Action item:
The records that appear below are to be restated word for word.

Source material:
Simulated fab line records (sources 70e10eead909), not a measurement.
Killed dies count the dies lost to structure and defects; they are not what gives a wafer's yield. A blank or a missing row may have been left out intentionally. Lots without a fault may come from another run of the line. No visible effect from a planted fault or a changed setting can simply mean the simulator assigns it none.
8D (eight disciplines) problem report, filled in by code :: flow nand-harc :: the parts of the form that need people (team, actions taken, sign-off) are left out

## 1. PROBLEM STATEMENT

Task response:
Simulated fab line records (sources 70e10eead909), not a measurement.
Killed dies count the dies lost to structure and defects; they are not what gives a wafer's yield. A blank or a missing row may have been left out intentionally. Lots without a fault may come from another run of the line. No visible effect from a planted fault or a changed setting can simply mean the simulator assigns it none.
8D (eight disciplines) problem report, filled in by code :: flow nand-harc :: the parts of the form that need people (team, actions taken, sign-off) are left out

## 1. PROBLEM STATEMENT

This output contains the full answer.